Word for word, transcribe the material below from its first line to the line with "R2: dishing of", both included.

-------- PROVIDED RECORDS

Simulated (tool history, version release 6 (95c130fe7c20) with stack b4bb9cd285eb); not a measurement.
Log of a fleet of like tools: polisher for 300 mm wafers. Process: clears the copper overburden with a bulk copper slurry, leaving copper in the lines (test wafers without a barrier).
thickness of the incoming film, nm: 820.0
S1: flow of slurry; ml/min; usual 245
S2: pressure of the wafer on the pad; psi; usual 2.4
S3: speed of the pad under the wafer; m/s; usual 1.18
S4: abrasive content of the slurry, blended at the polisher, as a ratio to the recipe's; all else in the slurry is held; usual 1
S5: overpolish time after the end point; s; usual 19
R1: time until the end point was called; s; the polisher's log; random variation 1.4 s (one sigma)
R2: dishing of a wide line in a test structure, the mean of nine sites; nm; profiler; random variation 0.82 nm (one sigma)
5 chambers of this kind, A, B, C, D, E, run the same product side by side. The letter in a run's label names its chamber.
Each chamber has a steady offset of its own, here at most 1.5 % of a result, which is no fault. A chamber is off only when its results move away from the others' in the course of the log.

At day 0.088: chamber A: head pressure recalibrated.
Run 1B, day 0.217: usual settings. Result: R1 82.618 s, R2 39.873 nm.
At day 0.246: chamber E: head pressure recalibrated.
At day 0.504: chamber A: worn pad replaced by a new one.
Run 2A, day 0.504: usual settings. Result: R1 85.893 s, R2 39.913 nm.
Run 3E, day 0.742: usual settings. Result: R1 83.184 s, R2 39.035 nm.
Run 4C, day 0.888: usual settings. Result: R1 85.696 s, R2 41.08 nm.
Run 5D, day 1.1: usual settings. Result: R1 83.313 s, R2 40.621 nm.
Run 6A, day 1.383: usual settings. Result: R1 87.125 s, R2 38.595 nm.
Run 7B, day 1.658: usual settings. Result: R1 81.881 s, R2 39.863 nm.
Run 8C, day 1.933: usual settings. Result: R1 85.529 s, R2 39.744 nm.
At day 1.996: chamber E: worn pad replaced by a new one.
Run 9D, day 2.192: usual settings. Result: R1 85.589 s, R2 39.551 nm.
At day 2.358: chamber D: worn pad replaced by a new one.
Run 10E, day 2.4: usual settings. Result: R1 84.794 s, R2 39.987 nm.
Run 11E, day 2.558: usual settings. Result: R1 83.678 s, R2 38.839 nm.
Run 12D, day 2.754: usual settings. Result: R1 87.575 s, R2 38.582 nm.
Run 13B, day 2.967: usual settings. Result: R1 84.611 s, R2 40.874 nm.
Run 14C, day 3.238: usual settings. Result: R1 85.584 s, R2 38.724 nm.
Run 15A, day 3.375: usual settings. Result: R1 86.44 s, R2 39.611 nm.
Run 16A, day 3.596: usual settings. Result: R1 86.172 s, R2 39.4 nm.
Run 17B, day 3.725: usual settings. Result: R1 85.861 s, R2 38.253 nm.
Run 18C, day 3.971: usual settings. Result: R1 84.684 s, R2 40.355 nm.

----------------

▸ **EXERCISE SOLUTION**
Simulated (tool history, version release 6 (95c130fe7c20) with stack b4bb9cd285eb); not a measurement.
Log of a fleet of like tools: polisher for 300 mm wafers. Process: clears the copper overburden with a bulk copper slurry, leaving copper in the lines (test wafers without a barrier).
thickness of the incoming film, nm: 820.0
S1: flow of slurry; ml/min; usual 245
S2: pressure of the wafer on the pad; psi; usual 2.4
S3: speed of the pad under the wafer; m/s; usual 1.18
S4: abrasive content of the slurry, blended at the polisher, as a ratio to the recipe's; all else in the slurry is held; usual 1
S5: overpolish time after the end point; s; usual 19
R1: time until the end point was called; s; the polisher's log; random variation 1.4 s (one sigma)
R2: dishing of a wide line in a test structure, the mean of nine sites; nm; profiler; random variation 0.82 nm (one sigma)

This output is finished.